» **WORK INSTRUCTION**
The output must reproduce each line of the data word for word.

» **INFORMATION GIVEN**
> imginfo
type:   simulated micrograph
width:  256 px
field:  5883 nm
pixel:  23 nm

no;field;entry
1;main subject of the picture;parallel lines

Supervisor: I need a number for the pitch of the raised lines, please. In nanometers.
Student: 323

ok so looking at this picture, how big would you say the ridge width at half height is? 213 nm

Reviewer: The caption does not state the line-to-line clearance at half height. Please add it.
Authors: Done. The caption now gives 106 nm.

» **EXERCISE OUTPUT**
> imginfo
type:   simulated micrograph
width:  256 px
field:  5883 nm
pixel:  23 nm

no;field;entry
1;main subject of the picture;parallel lines

Supervisor: I need a number for the pitch of the raised lines, please. In nanometers.
Student: 323

ok so looking at this picture, how big would you say the ridge width at half height is? 213 nm

Reviewer: The caption does not state the line-to-line clearance at half height. Please add it.
Authors: Done. The caption now gives 106 nm.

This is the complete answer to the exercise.